○ ○ ○ ○ ○ ○ ○
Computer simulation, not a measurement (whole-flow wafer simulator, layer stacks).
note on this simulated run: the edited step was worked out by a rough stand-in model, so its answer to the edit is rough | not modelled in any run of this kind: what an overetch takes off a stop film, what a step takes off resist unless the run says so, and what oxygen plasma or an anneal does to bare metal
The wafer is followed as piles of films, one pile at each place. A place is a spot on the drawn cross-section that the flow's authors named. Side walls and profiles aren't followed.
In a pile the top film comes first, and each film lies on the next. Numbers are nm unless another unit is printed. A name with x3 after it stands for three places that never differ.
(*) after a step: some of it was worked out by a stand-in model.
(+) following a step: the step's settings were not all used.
○ ○ ○ ○ ○ ○ ○

Work task:
Transcribe the material above in its entirety, precisely as written.

Task output:
Computer simulation, not a measurement (whole-flow wafer simulator, layer stacks).
note on this simulated run: the edited step was worked out by a rough stand-in model, so its answer to the edit is rough | not modelled in any run of this kind: what an overetch takes off a stop film, what a step takes off resist unless the run says so, and what oxygen plasma or an anneal does to bare metal
The wafer is followed as piles of films, one pile at each place. A place is a spot on the drawn cross-section that the flow's authors named. Side walls and profiles aren't followed.
In a pile the top film comes first, and each film lies on the next. Numbers are nm unless another unit is printed. A name with x3 after it stands for three places that never differ.
(*) after a step: some of it was worked out by a stand-in model.
(+) following a step: the step's settings were not all used.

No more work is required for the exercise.